Task item: Return only what lies between the first line of the entries and the line containing "thk nm 10 |", both lines included.

Exercise data:
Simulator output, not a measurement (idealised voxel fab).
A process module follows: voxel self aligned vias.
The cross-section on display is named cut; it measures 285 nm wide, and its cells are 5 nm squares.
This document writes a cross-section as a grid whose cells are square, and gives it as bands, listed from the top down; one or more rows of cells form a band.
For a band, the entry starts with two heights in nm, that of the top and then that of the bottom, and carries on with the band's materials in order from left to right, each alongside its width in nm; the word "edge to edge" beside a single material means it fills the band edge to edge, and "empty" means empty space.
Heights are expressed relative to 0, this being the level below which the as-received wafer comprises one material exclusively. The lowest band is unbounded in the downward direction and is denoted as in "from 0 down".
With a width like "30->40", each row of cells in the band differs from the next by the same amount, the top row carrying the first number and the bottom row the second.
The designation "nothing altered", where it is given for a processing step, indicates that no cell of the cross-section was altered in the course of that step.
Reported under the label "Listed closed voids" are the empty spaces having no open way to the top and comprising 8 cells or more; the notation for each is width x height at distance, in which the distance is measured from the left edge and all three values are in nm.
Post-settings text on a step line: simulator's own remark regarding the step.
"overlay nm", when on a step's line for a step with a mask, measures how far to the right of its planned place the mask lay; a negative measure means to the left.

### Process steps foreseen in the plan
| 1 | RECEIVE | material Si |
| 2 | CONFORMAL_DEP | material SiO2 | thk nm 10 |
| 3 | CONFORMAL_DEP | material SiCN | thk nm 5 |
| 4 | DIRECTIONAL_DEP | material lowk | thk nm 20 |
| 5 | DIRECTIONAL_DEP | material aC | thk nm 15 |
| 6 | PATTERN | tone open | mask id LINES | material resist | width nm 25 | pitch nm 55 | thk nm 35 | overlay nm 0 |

Response box:
Simulator output, not a measurement (idealised voxel fab).
A process module follows: voxel self aligned vias.
The cross-section on display is named cut; it measures 285 nm wide, and its cells are 5 nm squares.
This document writes a cross-section as a grid whose cells are square, and gives it as bands, listed from the top down; one or more rows of cells form a band.
For a band, the entry starts with two heights in nm, that of the top and then that of the bottom, and carries on with the band's materials in order from left to right, each alongside its width in nm; the word "edge to edge" beside a single material means it fills the band edge to edge, and "empty" means empty space.
Heights are expressed relative to 0, this being the level below which the as-received wafer comprises one material exclusively. The lowest band is unbounded in the downward direction and is denoted as in "from 0 down".
With a width like "30->40", each row of cells in the band differs from the next by the same amount, the top row carrying the first number and the bottom row the second.
The designation "nothing altered", where it is given for a processing step, indicates that no cell of the cross-section was altered in the course of that step.
Reported under the label "Listed closed voids" are the empty spaces having no open way to the top and comprising 8 cells or more; the notation for each is width x height at distance, in which the distance is measured from the left edge and all three values are in nm.
Post-settings text on a step line: simulator's own remark regarding the step.
"overlay nm", when on a step's line for a step with a mask, measures how far to the right of its planned place the mask lay; a negative measure means to the left.

### Process steps foreseen in the plan
| 1 | RECEIVE | material Si |
| 2 | CONFORMAL_DEP | material SiO2 | thk nm 10 |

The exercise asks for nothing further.